##### DATA FOR ANALYSIS #####

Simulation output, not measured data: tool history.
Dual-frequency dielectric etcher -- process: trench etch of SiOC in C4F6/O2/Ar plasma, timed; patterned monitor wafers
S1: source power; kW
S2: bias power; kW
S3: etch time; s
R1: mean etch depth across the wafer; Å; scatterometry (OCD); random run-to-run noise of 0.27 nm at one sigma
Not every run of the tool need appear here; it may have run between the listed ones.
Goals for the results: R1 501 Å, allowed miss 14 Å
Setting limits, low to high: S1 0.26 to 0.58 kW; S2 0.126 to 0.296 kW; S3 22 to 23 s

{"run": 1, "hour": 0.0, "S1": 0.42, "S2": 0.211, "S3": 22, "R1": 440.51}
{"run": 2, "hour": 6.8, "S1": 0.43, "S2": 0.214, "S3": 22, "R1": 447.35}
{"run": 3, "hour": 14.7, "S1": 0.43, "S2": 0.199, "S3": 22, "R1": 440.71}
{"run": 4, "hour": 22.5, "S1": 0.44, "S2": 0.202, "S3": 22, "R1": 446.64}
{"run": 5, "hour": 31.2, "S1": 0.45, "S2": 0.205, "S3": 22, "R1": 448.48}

#####

## ASSIGNED TASK
Give back all of the records exactly as they were provided above.

## ANSWER AREA
Simulation output, not measured data: tool history.
Dual-frequency dielectric etcher -- process: trench etch of SiOC in C4F6/O2/Ar plasma, timed; patterned monitor wafers
S1: source power; kW
S2: bias power; kW
S3: etch time; s
R1: mean etch depth across the wafer; Å; scatterometry (OCD); random run-to-run noise of 0.27 nm at one sigma
Not every run of the tool need appear here; it may have run between the listed ones.
Goals for the results: R1 501 Å, allowed miss 14 Å
Setting limits, low to high: S1 0.26 to 0.58 kW; S2 0.126 to 0.296 kW; S3 22 to 23 s

{"run": 1, "hour": 0.0, "S1": 0.42, "S2": 0.211, "S3": 22, "R1": 440.51}
{"run": 2, "hour": 6.8, "S1": 0.43, "S2": 0.214, "S3": 22, "R1": 447.35}
{"run": 3, "hour": 14.7, "S1": 0.43, "S2": 0.199, "S3": 22, "R1": 440.71}
{"run": 4, "hour": 22.5, "S1": 0.44, "S2": 0.202, "S3": 22, "R1": 446.64}
{"run": 5, "hour": 31.2, "S1": 0.45, "S2": 0.205, "S3": 22, "R1": 448.48}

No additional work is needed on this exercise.